ACTION ITEM: Your answer must be the records below, printed exactly.

DATA LISTING:
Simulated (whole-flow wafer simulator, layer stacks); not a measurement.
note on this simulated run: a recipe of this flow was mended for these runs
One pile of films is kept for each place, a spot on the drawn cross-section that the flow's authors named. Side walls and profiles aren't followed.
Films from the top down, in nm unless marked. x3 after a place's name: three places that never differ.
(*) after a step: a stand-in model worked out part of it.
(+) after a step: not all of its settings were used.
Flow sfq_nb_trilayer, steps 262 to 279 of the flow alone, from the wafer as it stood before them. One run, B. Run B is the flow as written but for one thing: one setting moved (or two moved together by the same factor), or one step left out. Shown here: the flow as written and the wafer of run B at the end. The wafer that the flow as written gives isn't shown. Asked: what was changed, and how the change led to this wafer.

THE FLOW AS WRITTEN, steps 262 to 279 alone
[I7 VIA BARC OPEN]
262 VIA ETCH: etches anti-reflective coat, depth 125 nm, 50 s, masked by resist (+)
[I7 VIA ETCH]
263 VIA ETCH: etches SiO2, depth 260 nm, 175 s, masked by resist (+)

ANSWER AREA:
Simulated (whole-flow wafer simulator, layer stacks); not a measurement.
note on this simulated run: a recipe of this flow was mended for these runs
One pile of films is kept for each place, a spot on the drawn cross-section that the flow's authors named. Side walls and profiles aren't followed.
Films from the top down, in nm unless marked. x3 after a place's name: three places that never differ.
(*) after a step: a stand-in model worked out part of it.
(+) after a step: not all of its settings were used.
Flow sfq_nb_trilayer, steps 262 to 279 of the flow alone, from the wafer as it stood before them. One run, B. Run B is the flow as written but for one thing: one setting moved (or two moved together by the same factor), or one step left out. Shown here: the flow as written and the wafer of run B at the end. The wafer that the flow as written gives isn't shown. Asked: what was changed, and how the change led to this wafer.

THE FLOW AS WRITTEN, steps 262 to 279 alone
[I7 VIA BARC OPEN]
262 VIA ETCH: etches anti-reflective coat, depth 125 nm, 50 s, masked by resist (+)
[I7 VIA ETCH]
263 VIA ETCH: etches SiO2, depth 260 nm, 175 s, masked by resist (+)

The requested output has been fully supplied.